*** Dataset extract ***

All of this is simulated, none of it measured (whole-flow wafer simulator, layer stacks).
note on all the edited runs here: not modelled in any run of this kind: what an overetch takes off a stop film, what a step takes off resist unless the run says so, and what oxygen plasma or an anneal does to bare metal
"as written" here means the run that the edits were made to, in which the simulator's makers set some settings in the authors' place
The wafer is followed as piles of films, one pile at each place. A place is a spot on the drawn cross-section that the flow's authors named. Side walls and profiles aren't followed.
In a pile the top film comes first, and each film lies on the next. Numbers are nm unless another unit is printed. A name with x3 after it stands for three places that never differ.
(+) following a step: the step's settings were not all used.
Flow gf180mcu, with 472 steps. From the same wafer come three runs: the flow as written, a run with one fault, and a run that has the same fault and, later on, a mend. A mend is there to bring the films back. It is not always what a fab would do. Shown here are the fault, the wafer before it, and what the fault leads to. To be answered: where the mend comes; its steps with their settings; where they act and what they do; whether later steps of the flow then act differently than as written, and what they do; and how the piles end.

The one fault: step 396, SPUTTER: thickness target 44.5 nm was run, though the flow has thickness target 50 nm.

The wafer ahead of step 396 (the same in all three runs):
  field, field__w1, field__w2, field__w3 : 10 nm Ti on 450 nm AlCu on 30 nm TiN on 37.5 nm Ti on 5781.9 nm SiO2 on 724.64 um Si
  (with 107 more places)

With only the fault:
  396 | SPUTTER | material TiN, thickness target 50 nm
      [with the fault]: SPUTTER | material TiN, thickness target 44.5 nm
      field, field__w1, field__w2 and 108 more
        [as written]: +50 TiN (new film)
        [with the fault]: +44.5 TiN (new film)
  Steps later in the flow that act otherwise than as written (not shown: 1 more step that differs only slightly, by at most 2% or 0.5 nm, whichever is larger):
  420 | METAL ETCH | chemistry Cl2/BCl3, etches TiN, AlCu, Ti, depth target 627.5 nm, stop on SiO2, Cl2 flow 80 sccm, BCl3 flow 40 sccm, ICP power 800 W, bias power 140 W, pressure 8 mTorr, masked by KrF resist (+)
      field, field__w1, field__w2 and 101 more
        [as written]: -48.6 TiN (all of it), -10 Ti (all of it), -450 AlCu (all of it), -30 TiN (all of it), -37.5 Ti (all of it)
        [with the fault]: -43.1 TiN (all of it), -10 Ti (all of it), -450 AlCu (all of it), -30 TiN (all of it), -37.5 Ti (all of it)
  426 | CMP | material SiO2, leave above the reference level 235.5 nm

*** End of Dataset extract ***

-- Work instruction --
Return, exactly, the lines from the first line of the records above to the line containing "The wafer is", both included.

-- Result --
All of this is simulated, none of it measured (whole-flow wafer simulator, layer stacks).
note on all the edited runs here: not modelled in any run of this kind: what an overetch takes off a stop film, what a step takes off resist unless the run says so, and what oxygen plasma or an anneal does to bare metal
"as written" here means the run that the edits were made to, in which the simulator's makers set some settings in the authors' place
The wafer is followed as piles of films, one pile at each place. A place is a spot on the drawn cross-section that the flow's authors named. Side walls and profiles aren't followed.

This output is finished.